* GIVEN INFORMATION
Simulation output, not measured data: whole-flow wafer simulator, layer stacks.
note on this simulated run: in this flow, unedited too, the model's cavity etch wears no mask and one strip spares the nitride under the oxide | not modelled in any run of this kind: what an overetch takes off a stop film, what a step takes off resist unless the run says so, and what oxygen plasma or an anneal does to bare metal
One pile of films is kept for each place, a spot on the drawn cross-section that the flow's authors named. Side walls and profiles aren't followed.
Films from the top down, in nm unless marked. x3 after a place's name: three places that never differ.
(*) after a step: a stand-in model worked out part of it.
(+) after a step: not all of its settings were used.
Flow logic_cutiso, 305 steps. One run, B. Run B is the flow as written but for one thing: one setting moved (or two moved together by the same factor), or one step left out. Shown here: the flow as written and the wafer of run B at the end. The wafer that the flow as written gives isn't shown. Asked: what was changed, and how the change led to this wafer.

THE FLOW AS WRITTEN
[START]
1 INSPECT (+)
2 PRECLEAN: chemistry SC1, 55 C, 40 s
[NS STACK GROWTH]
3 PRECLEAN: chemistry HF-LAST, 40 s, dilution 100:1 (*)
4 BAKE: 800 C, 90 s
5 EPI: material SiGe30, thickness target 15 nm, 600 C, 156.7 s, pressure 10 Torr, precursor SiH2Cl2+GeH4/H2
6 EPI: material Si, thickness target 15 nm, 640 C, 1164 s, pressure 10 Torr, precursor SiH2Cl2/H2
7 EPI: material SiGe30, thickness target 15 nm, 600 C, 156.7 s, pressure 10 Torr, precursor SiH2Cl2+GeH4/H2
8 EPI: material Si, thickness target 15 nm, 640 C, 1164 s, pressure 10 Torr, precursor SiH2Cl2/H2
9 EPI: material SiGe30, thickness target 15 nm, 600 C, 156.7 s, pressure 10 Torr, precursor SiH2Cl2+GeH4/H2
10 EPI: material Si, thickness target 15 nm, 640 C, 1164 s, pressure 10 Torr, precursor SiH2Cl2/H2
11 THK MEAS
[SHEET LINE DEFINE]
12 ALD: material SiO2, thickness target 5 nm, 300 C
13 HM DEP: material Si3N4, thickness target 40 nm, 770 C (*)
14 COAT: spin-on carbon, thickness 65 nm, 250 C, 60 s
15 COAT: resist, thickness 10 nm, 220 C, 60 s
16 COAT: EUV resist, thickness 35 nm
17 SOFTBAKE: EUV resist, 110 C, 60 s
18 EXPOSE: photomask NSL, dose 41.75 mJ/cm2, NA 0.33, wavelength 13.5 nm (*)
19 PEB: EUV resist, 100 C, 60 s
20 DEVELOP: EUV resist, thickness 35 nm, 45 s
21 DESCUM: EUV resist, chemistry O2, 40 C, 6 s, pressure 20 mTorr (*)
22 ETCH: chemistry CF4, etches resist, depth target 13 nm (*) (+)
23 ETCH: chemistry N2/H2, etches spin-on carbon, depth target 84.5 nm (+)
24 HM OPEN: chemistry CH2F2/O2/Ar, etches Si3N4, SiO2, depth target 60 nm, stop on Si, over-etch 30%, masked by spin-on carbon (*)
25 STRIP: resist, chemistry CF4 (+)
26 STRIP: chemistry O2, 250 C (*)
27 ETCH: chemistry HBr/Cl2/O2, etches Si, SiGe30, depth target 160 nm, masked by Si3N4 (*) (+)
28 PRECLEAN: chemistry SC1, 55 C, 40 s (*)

* ACTIVITY
Working from the material above, retype exactly the lines from the one with "16 COAT: EUV resist, thickness 35 nm" through the one with "21 DESCUM: EUV", both included, and only those lines.

* EXPECTED ANSWER
16 COAT: EUV resist, thickness 35 nm
17 SOFTBAKE: EUV resist, 110 C, 60 s
18 EXPOSE: photomask NSL, dose 41.75 mJ/cm2, NA 0.33, wavelength 13.5 nm (*)
19 PEB: EUV resist, 100 C, 60 s
20 DEVELOP: EUV resist, thickness 35 nm, 45 s
21 DESCUM: EUV resist, chemistry O2, 40 C, 6 s, pressure 20 mTorr (*)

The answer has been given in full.